→ Excerpted records:
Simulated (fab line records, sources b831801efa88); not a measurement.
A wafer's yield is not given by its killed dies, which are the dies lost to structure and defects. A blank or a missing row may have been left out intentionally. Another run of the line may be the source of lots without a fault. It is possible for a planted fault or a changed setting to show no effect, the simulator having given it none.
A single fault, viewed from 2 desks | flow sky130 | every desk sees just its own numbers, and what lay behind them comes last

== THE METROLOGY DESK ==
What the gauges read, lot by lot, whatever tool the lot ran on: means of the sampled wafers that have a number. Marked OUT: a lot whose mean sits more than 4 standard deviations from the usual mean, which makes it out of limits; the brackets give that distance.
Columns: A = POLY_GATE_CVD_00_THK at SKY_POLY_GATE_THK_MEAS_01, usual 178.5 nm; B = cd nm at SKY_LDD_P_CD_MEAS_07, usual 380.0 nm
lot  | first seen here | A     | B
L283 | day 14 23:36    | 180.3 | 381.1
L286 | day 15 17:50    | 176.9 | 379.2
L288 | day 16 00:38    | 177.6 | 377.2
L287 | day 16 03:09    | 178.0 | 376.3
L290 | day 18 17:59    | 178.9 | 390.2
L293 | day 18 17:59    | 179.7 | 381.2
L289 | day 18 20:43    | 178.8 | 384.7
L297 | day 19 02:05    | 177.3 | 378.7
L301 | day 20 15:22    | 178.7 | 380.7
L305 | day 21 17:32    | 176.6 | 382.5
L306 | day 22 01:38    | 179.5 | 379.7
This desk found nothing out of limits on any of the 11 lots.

→ Work task:
Print out all the entries above exactly.

→ Answer section:
Simulated (fab line records, sources b831801efa88); not a measurement.
A wafer's yield is not given by its killed dies, which are the dies lost to structure and defects. A blank or a missing row may have been left out intentionally. Another run of the line may be the source of lots without a fault. It is possible for a planted fault or a changed setting to show no effect, the simulator having given it none.
A single fault, viewed from 2 desks | flow sky130 | every desk sees just its own numbers, and what lay behind them comes last

== THE METROLOGY DESK ==
What the gauges read, lot by lot, whatever tool the lot ran on: means of the sampled wafers that have a number. Marked OUT: a lot whose mean sits more than 4 standard deviations from the usual mean, which makes it out of limits; the brackets give that distance.
Columns: A = POLY_GATE_CVD_00_THK at SKY_POLY_GATE_THK_MEAS_01, usual 178.5 nm; B = cd nm at SKY_LDD_P_CD_MEAS_07, usual 380.0 nm
lot  | first seen here | A     | B
L283 | day 14 23:36    | 180.3 | 381.1
L286 | day 15 17:50    | 176.9 | 379.2
L288 | day 16 00:38    | 177.6 | 377.2
L287 | day 16 03:09    | 178.0 | 376.3
L290 | day 18 17:59    | 178.9 | 390.2
L293 | day 18 17:59    | 179.7 | 381.2
L289 | day 18 20:43    | 178.8 | 384.7
L297 | day 19 02:05    | 177.3 | 378.7
L301 | day 20 15:22    | 178.7 | 380.7
L305 | day 21 17:32    | 176.6 | 382.5
L306 | day 22 01:38    | 179.5 | 379.7
This desk found nothing out of limits on any of the 11 lots.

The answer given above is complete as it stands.